*** Available data ***
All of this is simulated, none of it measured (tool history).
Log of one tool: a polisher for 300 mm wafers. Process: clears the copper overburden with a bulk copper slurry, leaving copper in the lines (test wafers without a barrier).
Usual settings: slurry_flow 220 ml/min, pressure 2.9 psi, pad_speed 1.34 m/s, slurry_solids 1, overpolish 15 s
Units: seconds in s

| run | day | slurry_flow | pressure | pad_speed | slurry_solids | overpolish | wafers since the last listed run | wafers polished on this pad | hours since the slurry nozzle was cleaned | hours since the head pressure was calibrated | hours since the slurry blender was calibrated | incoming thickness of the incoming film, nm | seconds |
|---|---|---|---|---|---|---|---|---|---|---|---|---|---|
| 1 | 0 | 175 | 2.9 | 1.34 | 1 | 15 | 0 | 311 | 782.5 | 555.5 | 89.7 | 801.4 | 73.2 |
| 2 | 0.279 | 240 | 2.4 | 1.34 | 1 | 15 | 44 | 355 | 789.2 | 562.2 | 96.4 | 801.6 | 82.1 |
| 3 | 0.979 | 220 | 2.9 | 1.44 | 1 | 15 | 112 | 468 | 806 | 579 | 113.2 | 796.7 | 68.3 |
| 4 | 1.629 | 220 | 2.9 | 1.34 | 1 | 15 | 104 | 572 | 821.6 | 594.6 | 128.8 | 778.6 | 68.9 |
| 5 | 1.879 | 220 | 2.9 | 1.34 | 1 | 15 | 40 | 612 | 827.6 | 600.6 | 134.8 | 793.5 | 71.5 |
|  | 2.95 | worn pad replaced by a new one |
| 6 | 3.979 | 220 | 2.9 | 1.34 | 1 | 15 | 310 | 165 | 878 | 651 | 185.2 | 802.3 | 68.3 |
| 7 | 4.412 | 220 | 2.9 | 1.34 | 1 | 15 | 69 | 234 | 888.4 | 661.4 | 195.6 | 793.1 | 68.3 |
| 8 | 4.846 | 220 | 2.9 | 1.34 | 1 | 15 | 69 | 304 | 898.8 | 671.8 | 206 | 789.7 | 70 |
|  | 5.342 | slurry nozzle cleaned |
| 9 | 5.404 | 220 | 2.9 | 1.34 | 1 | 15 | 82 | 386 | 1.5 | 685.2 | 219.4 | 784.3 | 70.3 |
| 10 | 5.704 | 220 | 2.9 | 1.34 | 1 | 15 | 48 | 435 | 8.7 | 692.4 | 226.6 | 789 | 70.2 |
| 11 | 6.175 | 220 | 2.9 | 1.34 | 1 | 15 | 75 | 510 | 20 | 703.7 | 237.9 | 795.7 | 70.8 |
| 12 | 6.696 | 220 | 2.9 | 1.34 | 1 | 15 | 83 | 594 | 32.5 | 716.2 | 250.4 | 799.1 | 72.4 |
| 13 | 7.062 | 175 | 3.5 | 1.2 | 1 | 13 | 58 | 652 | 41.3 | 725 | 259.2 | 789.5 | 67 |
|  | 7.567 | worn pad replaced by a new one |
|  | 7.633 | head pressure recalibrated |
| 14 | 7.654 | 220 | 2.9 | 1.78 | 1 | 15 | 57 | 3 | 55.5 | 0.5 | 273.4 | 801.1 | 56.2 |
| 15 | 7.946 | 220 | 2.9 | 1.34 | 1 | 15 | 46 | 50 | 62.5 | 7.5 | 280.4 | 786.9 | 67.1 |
*** End of Available data ***

## [Action item]
Please reproduce, exactly as they appear above, the lines from the line containing "nozzle cleaned |" up to and including the line containing "795.7 | 70.8 |".

## [Response area]
|  | 5.342 | slurry nozzle cleaned |
| 9 | 5.404 | 220 | 2.9 | 1.34 | 1 | 15 | 82 | 386 | 1.5 | 685.2 | 219.4 | 784.3 | 70.3 |
| 10 | 5.704 | 220 | 2.9 | 1.34 | 1 | 15 | 48 | 435 | 8.7 | 692.4 | 226.6 | 789 | 70.2 |
| 11 | 6.175 | 220 | 2.9 | 1.34 | 1 | 15 | 75 | 510 | 20 | 703.7 | 237.9 | 795.7 | 70.8 |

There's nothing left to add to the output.